▶ _Task item_: Return every line of the data below word for word, including the punctuation.

[Material supplied]

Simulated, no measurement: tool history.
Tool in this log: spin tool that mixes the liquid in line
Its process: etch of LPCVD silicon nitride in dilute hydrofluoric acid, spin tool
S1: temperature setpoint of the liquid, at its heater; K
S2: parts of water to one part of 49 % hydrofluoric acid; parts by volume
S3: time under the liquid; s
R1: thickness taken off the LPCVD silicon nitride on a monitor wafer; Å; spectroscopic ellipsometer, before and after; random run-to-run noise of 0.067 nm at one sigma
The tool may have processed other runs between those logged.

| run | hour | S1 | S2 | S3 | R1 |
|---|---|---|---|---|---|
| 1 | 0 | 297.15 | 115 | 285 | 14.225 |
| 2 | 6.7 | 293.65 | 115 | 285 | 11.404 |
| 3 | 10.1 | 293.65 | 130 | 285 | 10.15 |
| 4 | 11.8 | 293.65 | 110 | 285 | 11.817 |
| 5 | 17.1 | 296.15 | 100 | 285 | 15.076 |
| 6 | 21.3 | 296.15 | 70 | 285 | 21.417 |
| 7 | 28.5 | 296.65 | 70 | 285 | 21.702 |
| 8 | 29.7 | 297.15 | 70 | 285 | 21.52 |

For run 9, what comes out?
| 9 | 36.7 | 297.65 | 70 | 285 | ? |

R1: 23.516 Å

[/Material supplied]

▶ _Your response_:
Simulated, no measurement: tool history.
Tool in this log: spin tool that mixes the liquid in line
Its process: etch of LPCVD silicon nitride in dilute hydrofluoric acid, spin tool
S1: temperature setpoint of the liquid, at its heater; K
S2: parts of water to one part of 49 % hydrofluoric acid; parts by volume
S3: time under the liquid; s
R1: thickness taken off the LPCVD silicon nitride on a monitor wafer; Å; spectroscopic ellipsometer, before and after; random run-to-run noise of 0.067 nm at one sigma
The tool may have processed other runs between those logged.

| run | hour | S1 | S2 | S3 | R1 |
|---|---|---|---|---|---|
| 1 | 0 | 297.15 | 115 | 285 | 14.225 |
| 2 | 6.7 | 293.65 | 115 | 285 | 11.404 |
| 3 | 10.1 | 293.65 | 130 | 285 | 10.15 |
| 4 | 11.8 | 293.65 | 110 | 285 | 11.817 |
| 5 | 17.1 | 296.15 | 100 | 285 | 15.076 |
| 6 | 21.3 | 296.15 | 70 | 285 | 21.417 |
| 7 | 28.5 | 296.65 | 70 | 285 | 21.702 |
| 8 | 29.7 | 297.15 | 70 | 285 | 21.52 |

For run 9, what comes out?
| 9 | 36.7 | 297.65 | 70 | 285 | ? |

R1: 23.516 Å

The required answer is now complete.